■ **DATASET ENTRIES**
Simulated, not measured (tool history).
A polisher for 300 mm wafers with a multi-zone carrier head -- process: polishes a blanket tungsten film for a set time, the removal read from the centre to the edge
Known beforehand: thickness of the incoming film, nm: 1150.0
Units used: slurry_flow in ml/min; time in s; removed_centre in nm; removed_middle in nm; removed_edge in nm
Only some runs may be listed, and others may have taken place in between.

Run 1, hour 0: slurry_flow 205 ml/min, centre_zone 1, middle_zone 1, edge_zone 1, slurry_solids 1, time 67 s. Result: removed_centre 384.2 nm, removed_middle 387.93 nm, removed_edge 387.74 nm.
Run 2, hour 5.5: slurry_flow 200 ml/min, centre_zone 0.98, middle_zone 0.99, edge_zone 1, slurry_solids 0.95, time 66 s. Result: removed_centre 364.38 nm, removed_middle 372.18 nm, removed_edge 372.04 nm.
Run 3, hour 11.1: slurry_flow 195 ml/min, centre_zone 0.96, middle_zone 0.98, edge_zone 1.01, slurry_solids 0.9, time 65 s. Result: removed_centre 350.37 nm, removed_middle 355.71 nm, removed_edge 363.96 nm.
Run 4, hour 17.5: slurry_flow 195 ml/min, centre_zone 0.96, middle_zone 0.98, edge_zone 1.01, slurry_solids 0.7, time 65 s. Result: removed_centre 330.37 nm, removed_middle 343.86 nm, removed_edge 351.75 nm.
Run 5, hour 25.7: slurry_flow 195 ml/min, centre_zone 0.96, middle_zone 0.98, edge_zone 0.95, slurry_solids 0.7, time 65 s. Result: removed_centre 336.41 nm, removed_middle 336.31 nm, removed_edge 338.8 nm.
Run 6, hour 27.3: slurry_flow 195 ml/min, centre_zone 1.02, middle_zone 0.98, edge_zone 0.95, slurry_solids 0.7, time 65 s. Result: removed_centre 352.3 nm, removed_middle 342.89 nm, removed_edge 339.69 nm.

■ **ACTION ITEM**
Everything from the first line of the data through the line containing "Known beforehand: thickness" should be echoed exactly. Add nothing.

■ **PROBLEM SOLUTION**
Simulated, not measured (tool history).
A polisher for 300 mm wafers with a multi-zone carrier head -- process: polishes a blanket tungsten film for a set time, the removal read from the centre to the edge
Known beforehand: thickness of the incoming film, nm: 1150.0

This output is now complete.